(DATASET EXTRACT begins)

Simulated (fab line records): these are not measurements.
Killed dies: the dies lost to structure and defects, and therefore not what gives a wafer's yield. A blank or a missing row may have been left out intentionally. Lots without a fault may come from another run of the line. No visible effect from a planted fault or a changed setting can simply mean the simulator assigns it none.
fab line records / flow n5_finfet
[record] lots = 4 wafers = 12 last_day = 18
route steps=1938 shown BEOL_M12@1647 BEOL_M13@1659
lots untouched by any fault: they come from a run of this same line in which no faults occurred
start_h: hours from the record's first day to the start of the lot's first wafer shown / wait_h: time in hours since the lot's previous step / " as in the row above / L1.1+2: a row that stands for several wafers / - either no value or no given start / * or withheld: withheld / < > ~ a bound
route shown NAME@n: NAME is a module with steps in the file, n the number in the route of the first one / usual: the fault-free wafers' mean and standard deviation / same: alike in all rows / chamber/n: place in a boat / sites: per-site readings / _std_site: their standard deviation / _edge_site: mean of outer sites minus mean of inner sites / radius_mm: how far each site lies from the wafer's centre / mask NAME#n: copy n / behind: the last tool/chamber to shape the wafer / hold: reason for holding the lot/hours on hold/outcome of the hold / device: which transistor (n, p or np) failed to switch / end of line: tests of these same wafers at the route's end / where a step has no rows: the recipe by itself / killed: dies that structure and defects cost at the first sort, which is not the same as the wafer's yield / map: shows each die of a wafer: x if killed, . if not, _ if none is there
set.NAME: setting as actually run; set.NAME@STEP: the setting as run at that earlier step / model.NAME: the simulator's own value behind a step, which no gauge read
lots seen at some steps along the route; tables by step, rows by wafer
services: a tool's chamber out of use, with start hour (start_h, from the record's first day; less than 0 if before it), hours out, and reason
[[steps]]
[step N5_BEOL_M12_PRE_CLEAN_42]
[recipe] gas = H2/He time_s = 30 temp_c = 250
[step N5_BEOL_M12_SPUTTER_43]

(DATASET EXTRACT ends)

* [WORK INSTRUCTION] Going down the listing above, begin printing at the line with "lots seen at" and finish with the line with "[recipe] gas = H2/He time_s = 30 temp_c = 250", exactly as they appear.

* [WRITTEN REPLY]
lots seen at some steps along the route; tables by step, rows by wafer
services: a tool's chamber out of use, with start hour (start_h, from the record's first day; less than 0 if before it), hours out, and reason
[[steps]]
[step N5_BEOL_M12_PRE_CLEAN_42]
[recipe] gas = H2/He time_s = 30 temp_c = 250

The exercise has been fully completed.